Top of Data excerpts

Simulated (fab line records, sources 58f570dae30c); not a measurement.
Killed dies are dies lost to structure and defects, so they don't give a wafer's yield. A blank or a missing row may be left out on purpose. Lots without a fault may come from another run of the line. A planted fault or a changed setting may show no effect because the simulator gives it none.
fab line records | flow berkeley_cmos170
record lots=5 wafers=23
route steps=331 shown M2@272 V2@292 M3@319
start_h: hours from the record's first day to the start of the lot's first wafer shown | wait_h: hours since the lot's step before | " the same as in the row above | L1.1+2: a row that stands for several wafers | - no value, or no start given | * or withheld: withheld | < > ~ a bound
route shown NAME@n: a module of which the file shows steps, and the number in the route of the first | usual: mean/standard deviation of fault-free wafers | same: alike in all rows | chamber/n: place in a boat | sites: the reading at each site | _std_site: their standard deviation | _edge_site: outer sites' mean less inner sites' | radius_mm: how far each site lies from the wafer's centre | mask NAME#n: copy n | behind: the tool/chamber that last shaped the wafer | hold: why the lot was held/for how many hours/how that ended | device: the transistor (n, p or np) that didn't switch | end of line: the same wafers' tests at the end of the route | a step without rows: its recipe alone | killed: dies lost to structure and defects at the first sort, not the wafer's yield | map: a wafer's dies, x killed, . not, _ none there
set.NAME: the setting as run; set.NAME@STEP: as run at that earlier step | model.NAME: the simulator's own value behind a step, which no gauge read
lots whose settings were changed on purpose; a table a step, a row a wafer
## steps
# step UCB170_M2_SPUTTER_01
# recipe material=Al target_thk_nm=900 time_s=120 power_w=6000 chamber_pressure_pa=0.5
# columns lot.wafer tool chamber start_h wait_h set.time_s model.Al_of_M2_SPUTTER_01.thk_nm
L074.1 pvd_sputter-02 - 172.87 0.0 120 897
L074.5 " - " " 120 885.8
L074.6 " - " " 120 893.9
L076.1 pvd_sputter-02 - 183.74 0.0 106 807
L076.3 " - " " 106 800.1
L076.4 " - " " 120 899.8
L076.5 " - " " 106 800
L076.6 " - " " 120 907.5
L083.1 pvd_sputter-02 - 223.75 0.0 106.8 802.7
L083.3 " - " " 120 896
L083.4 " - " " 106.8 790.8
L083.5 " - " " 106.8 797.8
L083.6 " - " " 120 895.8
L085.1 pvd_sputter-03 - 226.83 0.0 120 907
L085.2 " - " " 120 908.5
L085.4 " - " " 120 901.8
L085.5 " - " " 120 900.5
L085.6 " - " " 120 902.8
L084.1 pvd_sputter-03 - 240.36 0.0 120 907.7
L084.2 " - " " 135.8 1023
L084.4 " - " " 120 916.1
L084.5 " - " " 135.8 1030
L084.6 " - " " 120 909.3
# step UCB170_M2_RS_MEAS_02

Bottom of Data excerpts

* **Assigned task**
The answer must hold exactly the lines of the entries above, from the first line through the line that contains "L083.1 pvd_sputter-02 - 223.75", and no others.

* **Task answer**
Simulated (fab line records, sources 58f570dae30c); not a measurement.
Killed dies are dies lost to structure and defects, so they don't give a wafer's yield. A blank or a missing row may be left out on purpose. Lots without a fault may come from another run of the line. A planted fault or a changed setting may show no effect because the simulator gives it none.
fab line records | flow berkeley_cmos170
record lots=5 wafers=23
route steps=331 shown M2@272 V2@292 M3@319
start_h: hours from the record's first day to the start of the lot's first wafer shown | wait_h: hours since the lot's step before | " the same as in the row above | L1.1+2: a row that stands for several wafers | - no value, or no start given | * or withheld: withheld | < > ~ a bound
route shown NAME@n: a module of which the file shows steps, and the number in the route of the first | usual: mean/standard deviation of fault-free wafers | same: alike in all rows | chamber/n: place in a boat | sites: the reading at each site | _std_site: their standard deviation | _edge_site: outer sites' mean less inner sites' | radius_mm: how far each site lies from the wafer's centre | mask NAME#n: copy n | behind: the tool/chamber that last shaped the wafer | hold: why the lot was held/for how many hours/how that ended | device: the transistor (n, p or np) that didn't switch | end of line: the same wafers' tests at the end of the route | a step without rows: its recipe alone | killed: dies lost to structure and defects at the first sort, not the wafer's yield | map: a wafer's dies, x killed, . not, _ none there
set.NAME: the setting as run; set.NAME@STEP: as run at that earlier step | model.NAME: the simulator's own value behind a step, which no gauge read
lots whose settings were changed on purpose; a table a step, a row a wafer
## steps
# step UCB170_M2_SPUTTER_01
# recipe material=Al target_thk_nm=900 time_s=120 power_w=6000 chamber_pressure_pa=0.5
# columns lot.wafer tool chamber start_h wait_h set.time_s model.Al_of_M2_SPUTTER_01.thk_nm
L074.1 pvd_sputter-02 - 172.87 0.0 120 897
L074.5 " - " " 120 885.8
L074.6 " - " " 120 893.9
L076.1 pvd_sputter-02 - 183.74 0.0 106 807
L076.3 " - " " 106 800.1
L076.4 " - " " 120 899.8
L076.5 " - " " 106 800
L076.6 " - " " 120 907.5
L083.1 pvd_sputter-02 - 223.75 0.0 106.8 802.7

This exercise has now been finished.